#### [Provided data]
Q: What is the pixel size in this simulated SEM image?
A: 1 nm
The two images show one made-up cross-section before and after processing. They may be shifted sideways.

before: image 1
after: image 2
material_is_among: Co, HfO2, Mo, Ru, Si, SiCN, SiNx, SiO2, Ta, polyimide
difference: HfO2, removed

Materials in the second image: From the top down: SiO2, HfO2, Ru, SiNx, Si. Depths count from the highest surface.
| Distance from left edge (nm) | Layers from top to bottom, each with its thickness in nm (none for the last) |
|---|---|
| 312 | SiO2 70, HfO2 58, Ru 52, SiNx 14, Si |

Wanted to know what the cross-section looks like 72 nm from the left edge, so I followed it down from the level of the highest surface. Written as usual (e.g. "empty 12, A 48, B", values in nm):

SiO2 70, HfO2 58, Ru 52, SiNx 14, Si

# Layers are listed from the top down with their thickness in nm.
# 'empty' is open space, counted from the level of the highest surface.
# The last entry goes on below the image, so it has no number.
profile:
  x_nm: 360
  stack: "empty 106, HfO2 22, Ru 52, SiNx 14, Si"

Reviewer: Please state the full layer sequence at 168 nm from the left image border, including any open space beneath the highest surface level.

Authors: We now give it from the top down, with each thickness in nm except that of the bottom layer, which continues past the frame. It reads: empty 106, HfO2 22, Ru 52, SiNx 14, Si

#### [Action item]
Above this instruction are the records; retype exactly the lines from the one containing "# The last entry" up to and including the one containing "Reviewer: Please state".

#### [Exercise solution]
# The last entry goes on below the image, so it has no number.
profile:
  x_nm: 360
  stack: "empty 106, HfO2 22, Ru 52, SiNx 14, Si"

Reviewer: Please state the full layer sequence at 168 nm from the left image border, including any open space beneath the highest surface level.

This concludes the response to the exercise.